-- Opening Marker --
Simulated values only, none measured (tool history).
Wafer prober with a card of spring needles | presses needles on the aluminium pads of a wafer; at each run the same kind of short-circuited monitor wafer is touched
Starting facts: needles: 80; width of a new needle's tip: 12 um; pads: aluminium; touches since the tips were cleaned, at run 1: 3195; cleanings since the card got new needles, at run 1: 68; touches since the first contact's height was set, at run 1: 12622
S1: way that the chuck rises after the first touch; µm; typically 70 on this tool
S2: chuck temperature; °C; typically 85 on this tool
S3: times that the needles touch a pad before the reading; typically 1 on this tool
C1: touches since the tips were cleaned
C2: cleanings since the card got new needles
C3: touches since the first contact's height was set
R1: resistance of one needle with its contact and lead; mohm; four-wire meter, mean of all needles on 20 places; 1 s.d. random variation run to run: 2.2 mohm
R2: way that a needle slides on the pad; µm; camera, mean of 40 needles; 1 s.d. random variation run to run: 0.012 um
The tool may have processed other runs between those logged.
-- Closing Marker --

Work instruction: Restate word for word the entries above from the line with "R1: resistance of" through the line with "R2: way that", inclusive, leaving out everything else.

Task output:
R1: resistance of one needle with its contact and lead; mohm; four-wire meter, mean of all needles on 20 places; 1 s.d. random variation run to run: 2.2 mohm
R2: way that a needle slides on the pad; µm; camera, mean of 40 needles; 1 s.d. random variation run to run: 0.012 um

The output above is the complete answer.